| Work item |
Stop after the line that contains "Supervisor: A little"; until then, restate each line of the entries word for word from the very first.

☆ ☆ ☆
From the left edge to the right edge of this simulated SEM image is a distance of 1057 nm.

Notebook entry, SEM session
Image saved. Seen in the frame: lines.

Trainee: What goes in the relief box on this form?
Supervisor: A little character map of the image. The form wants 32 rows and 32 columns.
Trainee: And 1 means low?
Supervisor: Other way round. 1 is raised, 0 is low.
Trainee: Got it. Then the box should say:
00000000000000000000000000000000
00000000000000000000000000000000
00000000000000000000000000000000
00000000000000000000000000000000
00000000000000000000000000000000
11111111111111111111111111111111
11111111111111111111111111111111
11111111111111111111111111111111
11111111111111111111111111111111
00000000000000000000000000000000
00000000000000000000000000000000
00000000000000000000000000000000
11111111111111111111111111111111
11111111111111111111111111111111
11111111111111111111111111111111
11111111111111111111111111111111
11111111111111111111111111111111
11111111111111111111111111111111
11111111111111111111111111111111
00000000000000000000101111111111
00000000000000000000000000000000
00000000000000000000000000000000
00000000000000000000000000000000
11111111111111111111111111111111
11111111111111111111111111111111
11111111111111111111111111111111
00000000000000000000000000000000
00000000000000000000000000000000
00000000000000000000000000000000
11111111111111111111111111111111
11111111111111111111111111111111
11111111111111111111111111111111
☆ ☆ ☆

| Exercise output |
From the left edge to the right edge of this simulated SEM image is a distance of 1057 nm.

Notebook entry, SEM session
Image saved. Seen in the frame: lines.

Trainee: What goes in the relief box on this form?
Supervisor: A little character map of the image. The form wants 32 rows and 32 columns.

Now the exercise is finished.